### Recorded information
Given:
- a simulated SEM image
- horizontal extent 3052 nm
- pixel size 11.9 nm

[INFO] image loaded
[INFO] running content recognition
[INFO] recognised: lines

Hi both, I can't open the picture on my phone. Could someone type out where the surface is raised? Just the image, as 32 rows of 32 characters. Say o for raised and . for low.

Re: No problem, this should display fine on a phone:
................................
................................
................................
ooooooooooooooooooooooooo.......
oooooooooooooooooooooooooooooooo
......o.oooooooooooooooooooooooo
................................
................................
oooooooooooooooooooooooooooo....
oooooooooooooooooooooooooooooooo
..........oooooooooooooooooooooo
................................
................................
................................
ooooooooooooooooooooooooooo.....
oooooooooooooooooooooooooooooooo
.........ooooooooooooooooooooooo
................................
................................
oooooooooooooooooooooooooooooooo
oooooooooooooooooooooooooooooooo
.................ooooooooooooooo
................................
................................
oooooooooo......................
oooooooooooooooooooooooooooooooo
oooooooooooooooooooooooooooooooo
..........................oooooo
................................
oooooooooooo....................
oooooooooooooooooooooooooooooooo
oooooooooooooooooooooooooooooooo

### Work request
Each line from the top of the records down to the one with "oooooooooooooooooooooooooooo...." must be retyped exactly; include both ends and nothing else.

### Task answer
Given:
- a simulated SEM image
- horizontal extent 3052 nm
- pixel size 11.9 nm

[INFO] image loaded
[INFO] running content recognition
[INFO] recognised: lines

Hi both, I can't open the picture on my phone. Could someone type out where the surface is raised? Just the image, as 32 rows of 32 characters. Say o for raised and . for low.

Re: No problem, this should display fine on a phone:
................................
................................
................................
ooooooooooooooooooooooooo.......
oooooooooooooooooooooooooooooooo
......o.oooooooooooooooooooooooo
................................
................................
oooooooooooooooooooooooooooo....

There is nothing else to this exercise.